Below are lines of data; restate word for word those running from the line containing "A: corrects the" to the line containing "E: moves toward", inclusive, and no others.

### ENTRIES SUPPLIED
>>
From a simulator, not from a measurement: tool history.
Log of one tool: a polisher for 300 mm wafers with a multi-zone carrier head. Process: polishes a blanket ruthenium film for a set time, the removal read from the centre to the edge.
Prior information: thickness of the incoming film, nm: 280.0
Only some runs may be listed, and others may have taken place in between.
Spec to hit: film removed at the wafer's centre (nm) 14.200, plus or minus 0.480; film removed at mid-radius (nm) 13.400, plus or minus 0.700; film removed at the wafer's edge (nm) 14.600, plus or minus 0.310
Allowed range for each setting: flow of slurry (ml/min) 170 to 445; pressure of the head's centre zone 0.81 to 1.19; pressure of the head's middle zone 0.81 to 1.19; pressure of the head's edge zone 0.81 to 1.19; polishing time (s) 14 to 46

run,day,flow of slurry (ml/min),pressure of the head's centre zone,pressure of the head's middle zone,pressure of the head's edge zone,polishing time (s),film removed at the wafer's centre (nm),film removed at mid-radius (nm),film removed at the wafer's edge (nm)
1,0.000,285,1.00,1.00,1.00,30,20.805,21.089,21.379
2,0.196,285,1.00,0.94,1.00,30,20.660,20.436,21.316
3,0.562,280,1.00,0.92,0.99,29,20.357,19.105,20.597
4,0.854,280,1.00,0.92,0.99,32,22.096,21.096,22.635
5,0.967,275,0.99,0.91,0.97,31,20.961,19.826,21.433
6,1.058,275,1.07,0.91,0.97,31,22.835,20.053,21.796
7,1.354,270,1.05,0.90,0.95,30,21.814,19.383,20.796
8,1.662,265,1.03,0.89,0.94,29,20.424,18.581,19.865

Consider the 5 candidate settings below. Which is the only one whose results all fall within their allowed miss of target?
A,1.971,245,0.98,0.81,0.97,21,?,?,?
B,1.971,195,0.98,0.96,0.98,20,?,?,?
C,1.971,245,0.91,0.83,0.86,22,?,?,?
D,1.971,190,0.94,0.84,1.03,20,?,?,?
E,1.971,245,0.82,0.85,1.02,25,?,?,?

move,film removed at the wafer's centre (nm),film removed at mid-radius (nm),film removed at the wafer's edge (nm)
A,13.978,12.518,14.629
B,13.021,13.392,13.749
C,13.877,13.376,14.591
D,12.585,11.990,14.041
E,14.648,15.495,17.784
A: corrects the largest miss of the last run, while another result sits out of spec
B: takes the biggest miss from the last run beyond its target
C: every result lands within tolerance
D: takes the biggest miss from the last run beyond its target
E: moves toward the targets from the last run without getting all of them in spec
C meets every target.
<<

### TASK ANSWER
A: corrects the largest miss of the last run, while another result sits out of spec
B: takes the biggest miss from the last run beyond its target
C: every result lands within tolerance
D: takes the biggest miss from the last run beyond its target
E: moves toward the targets from the last run without getting all of them in spec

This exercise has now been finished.